Assigned task.
Your response should be the complete set of records, reproduced exactly.

START Data to examine

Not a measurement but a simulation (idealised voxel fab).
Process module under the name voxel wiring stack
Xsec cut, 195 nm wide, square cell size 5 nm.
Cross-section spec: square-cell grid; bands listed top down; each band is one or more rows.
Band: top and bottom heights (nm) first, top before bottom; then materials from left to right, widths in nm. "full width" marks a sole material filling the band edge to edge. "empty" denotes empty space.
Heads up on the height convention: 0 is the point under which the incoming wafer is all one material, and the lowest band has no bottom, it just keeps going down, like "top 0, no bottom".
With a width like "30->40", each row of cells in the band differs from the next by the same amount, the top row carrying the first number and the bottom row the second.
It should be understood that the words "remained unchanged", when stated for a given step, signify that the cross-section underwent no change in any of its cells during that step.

END Data to examine

Solution.
Not a measurement but a simulation (idealised voxel fab).
Process module under the name voxel wiring stack
Xsec cut, 195 nm wide, square cell size 5 nm.
Cross-section spec: square-cell grid; bands listed top down; each band is one or more rows.
Band: top and bottom heights (nm) first, top before bottom; then materials from left to right, widths in nm. "full width" marks a sole material filling the band edge to edge. "empty" denotes empty space.
Heads up on the height convention: 0 is the point under which the incoming wafer is all one material, and the lowest band has no bottom, it just keeps going down, like "top 0, no bottom".
With a width like "30->40", each row of cells in the band differs from the next by the same amount, the top row carrying the first number and the bottom row the second.
It should be understood that the words "remained unchanged", when stated for a given step, signify that the cross-section underwent no change in any of its cells during that step.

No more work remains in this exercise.